• Task item:
Return the lines from the start of the data through the line with "<value>111</value>". Include both of those lines and no others.

• Extracted information:
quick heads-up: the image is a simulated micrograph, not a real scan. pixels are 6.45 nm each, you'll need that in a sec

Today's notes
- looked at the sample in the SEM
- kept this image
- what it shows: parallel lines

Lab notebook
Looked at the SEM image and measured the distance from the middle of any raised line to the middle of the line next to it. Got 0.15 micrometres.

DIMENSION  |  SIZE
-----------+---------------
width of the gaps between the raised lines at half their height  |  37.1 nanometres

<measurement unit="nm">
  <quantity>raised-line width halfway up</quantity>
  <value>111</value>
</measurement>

• Exercise result:
quick heads-up: the image is a simulated micrograph, not a real scan. pixels are 6.45 nm each, you'll need that in a sec

Today's notes
- looked at the sample in the SEM
- kept this image
- what it shows: parallel lines

Lab notebook
Looked at the SEM image and measured the distance from the middle of any raised line to the middle of the line next to it. Got 0.15 micrometres.

DIMENSION  |  SIZE
-----------+---------------
width of the gaps between the raised lines at half their height  |  37.1 nanometres

<measurement unit="nm">
  <quantity>raised-line width halfway up</quantity>
  <value>111</value>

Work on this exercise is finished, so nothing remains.